Beginning with the first line below, please restate each line exactly, down to and including the line containing "FYI the section".

· · · ·

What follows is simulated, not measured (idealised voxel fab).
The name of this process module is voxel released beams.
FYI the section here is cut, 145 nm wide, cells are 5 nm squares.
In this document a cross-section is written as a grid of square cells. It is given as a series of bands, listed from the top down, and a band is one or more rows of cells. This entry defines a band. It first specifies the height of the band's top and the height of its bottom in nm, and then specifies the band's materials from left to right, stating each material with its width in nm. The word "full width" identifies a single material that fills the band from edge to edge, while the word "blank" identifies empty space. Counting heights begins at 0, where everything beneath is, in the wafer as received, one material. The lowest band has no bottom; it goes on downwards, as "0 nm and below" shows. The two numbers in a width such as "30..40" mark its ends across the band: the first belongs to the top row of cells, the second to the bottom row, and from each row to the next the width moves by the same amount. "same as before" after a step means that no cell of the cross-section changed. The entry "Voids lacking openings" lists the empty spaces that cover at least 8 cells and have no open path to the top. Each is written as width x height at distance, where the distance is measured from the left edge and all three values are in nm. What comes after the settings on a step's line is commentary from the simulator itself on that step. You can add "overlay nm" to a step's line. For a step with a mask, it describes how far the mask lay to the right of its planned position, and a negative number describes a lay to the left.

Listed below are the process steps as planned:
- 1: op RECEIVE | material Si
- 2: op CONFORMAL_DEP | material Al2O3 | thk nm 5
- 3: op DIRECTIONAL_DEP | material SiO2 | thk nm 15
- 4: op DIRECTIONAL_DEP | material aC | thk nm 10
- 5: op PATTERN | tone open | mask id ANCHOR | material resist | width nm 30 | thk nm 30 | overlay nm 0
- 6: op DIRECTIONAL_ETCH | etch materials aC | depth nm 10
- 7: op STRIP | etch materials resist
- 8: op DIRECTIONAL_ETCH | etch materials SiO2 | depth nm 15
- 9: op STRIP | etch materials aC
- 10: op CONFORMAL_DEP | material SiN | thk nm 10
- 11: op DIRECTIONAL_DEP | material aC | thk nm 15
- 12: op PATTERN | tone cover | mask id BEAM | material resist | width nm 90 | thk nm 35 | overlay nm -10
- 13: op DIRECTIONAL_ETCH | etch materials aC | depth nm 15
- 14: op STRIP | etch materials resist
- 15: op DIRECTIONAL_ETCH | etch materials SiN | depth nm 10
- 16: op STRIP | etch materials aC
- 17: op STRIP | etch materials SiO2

· · · ·

Solution »
What follows is simulated, not measured (idealised voxel fab).
The name of this process module is voxel released beams.
FYI the section here is cut, 145 nm wide, cells are 5 nm squares.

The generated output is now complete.